ACTIVITY: The answer is a stretch of the material below, returned exactly: the line containing "lot=L686; measured=day 14", the line containing "lot=L687; measured=day 15", and all lines between.

RECORDS SHOWN:
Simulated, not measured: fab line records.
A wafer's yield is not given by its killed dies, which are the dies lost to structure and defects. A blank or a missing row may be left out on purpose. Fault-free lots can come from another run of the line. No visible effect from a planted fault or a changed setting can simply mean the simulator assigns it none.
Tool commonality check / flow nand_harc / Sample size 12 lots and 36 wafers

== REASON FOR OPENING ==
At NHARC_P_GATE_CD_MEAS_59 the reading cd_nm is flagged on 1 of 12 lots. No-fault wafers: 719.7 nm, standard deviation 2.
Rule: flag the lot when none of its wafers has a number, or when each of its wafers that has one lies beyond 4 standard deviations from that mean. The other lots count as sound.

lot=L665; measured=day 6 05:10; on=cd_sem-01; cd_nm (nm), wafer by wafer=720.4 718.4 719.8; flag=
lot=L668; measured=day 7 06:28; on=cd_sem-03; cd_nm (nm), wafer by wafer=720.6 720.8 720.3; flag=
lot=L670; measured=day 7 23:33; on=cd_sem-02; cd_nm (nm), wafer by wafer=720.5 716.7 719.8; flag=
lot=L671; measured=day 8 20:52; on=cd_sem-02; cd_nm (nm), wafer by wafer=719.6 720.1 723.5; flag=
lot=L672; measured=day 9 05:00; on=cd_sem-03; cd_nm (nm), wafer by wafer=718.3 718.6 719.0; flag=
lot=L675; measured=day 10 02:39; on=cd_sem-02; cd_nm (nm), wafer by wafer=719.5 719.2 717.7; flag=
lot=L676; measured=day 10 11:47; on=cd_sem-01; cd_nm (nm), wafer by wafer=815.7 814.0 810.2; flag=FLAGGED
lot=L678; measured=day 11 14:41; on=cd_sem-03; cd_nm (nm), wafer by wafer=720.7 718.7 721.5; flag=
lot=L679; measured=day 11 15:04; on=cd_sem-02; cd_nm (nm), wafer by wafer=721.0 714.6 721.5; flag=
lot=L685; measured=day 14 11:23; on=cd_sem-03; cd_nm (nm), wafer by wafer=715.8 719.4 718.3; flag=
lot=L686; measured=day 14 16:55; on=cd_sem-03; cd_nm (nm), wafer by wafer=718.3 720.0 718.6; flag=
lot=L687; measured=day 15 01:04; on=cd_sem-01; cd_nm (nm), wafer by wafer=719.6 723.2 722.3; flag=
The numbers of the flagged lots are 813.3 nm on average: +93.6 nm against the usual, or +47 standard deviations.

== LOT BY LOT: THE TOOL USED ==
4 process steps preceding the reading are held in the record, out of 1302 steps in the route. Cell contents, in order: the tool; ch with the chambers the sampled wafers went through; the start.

RESPONSE AREA:
lot=L686; measured=day 14 16:55; on=cd_sem-03; cd_nm (nm), wafer by wafer=718.3 720.0 718.6; flag=
lot=L687; measured=day 15 01:04; on=cd_sem-01; cd_nm (nm), wafer by wafer=719.6 723.2 722.3; flag=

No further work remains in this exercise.